→ **Supplied material**:
■ ■ ■ ■ ■ ■ ■

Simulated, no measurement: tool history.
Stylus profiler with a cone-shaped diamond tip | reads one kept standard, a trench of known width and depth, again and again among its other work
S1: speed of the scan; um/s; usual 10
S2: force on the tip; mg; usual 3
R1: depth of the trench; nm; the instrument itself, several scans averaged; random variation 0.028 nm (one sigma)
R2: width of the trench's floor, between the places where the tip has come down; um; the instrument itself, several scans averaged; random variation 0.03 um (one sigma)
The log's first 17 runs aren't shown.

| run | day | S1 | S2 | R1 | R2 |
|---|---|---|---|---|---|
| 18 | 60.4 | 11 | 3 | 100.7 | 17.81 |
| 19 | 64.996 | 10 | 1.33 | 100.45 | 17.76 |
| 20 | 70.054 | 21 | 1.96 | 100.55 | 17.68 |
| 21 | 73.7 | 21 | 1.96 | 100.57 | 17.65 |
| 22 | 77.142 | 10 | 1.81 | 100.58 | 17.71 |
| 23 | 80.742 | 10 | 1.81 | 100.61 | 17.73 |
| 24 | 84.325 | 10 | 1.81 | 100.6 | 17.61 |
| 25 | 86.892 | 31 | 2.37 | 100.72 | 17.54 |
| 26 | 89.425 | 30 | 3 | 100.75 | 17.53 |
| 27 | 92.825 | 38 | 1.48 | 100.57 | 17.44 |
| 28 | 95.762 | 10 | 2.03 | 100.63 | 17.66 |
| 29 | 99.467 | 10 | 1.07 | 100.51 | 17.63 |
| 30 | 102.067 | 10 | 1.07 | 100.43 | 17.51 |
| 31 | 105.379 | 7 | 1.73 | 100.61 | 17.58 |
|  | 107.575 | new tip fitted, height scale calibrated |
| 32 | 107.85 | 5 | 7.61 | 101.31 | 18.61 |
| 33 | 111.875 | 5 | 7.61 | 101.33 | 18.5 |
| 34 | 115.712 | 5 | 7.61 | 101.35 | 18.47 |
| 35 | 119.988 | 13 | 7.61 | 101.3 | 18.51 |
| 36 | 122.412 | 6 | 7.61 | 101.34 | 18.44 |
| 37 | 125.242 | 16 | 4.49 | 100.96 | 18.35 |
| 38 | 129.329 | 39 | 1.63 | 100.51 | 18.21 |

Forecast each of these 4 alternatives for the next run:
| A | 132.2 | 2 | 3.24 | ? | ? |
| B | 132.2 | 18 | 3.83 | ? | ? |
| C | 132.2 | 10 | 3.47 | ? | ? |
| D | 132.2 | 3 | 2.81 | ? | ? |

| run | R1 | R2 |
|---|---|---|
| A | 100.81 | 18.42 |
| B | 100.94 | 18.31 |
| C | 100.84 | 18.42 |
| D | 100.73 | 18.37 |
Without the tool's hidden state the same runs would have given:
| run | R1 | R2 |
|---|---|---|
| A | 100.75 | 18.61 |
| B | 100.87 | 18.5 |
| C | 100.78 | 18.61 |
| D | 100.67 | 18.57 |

■ ■ ■ ■ ■ ■ ■

→ **Work item**:
Please reproduce exactly the lines in the listing above from the one containing "100.63 | 17.66 |" through the one containing "100.78 | 18.61 |", both included, and nothing more.

→ **Task result**:
| 28 | 95.762 | 10 | 2.03 | 100.63 | 17.66 |
| 29 | 99.467 | 10 | 1.07 | 100.51 | 17.63 |
| 30 | 102.067 | 10 | 1.07 | 100.43 | 17.51 |
| 31 | 105.379 | 7 | 1.73 | 100.61 | 17.58 |
|  | 107.575 | new tip fitted, height scale calibrated |
| 32 | 107.85 | 5 | 7.61 | 101.31 | 18.61 |
| 33 | 111.875 | 5 | 7.61 | 101.33 | 18.5 |
| 34 | 115.712 | 5 | 7.61 | 101.35 | 18.47 |
| 35 | 119.988 | 13 | 7.61 | 101.3 | 18.51 |
| 36 | 122.412 | 6 | 7.61 | 101.34 | 18.44 |
| 37 | 125.242 | 16 | 4.49 | 100.96 | 18.35 |
| 38 | 129.329 | 39 | 1.63 | 100.51 | 18.21 |

Forecast each of these 4 alternatives for the next run:
| A | 132.2 | 2 | 3.24 | ? | ? |
| B | 132.2 | 18 | 3.83 | ? | ? |
| C | 132.2 | 10 | 3.47 | ? | ? |
| D | 132.2 | 3 | 2.81 | ? | ? |

| run | R1 | R2 |
|---|---|---|
| A | 100.81 | 18.42 |
| B | 100.94 | 18.31 |
| C | 100.84 | 18.42 |
| D | 100.73 | 18.37 |
Without the tool's hidden state the same runs would have given:
| run | R1 | R2 |
|---|---|---|
| A | 100.75 | 18.61 |
| B | 100.87 | 18.5 |
| C | 100.78 | 18.61 |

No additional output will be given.